BEGIN Data records
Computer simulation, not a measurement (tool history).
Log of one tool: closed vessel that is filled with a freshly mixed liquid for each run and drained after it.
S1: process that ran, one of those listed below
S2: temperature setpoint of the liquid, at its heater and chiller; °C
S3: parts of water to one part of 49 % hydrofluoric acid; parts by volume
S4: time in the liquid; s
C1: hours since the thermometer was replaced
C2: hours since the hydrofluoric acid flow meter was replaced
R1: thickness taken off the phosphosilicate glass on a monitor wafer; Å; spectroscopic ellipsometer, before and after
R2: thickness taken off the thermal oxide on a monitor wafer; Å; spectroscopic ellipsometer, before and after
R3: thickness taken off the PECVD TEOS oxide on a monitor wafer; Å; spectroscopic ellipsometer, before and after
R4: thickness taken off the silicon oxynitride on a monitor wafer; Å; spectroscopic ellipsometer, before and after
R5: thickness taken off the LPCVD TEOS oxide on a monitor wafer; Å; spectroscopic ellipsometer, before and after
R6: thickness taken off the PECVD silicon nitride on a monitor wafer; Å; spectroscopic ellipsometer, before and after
END Data records

Required action
All that should appear in the response is the run of lines from the first line of the entries through the line containing "C2: hours since", copied exactly.

Exercise answer
Computer simulation, not a measurement (tool history).
Log of one tool: closed vessel that is filled with a freshly mixed liquid for each run and drained after it.
S1: process that ran, one of those listed below
S2: temperature setpoint of the liquid, at its heater and chiller; °C
S3: parts of water to one part of 49 % hydrofluoric acid; parts by volume
S4: time in the liquid; s
C1: hours since the thermometer was replaced
C2: hours since the hydrofluoric acid flow meter was replaced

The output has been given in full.